# Material supplied
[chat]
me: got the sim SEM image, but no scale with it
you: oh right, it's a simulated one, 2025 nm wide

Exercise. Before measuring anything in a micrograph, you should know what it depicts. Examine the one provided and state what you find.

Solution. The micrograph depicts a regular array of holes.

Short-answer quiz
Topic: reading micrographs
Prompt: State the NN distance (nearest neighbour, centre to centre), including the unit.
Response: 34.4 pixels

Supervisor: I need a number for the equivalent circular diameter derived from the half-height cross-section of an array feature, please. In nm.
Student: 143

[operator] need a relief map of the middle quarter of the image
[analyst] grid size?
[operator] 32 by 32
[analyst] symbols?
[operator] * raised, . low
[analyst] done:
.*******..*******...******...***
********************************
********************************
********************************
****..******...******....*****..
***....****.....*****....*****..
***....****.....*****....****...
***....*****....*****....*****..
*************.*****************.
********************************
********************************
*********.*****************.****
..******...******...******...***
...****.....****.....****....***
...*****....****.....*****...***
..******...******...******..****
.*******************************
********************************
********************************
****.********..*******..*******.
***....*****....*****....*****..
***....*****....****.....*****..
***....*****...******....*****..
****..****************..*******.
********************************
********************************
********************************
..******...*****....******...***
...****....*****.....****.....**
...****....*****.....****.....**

# Action item
Start at the first line of the entries and stop at the line with "Prompt: State the". Retype each of those lines exactly, both ends included.

# Written solution
[chat]
me: got the sim SEM image, but no scale with it
you: oh right, it's a simulated one, 2025 nm wide

Exercise. Before measuring anything in a micrograph, you should know what it depicts. Examine the one provided and state what you find.

Solution. The micrograph depicts a regular array of holes.

Short-answer quiz
Topic: reading micrographs
Prompt: State the NN distance (nearest neighbour, centre to centre), including the unit.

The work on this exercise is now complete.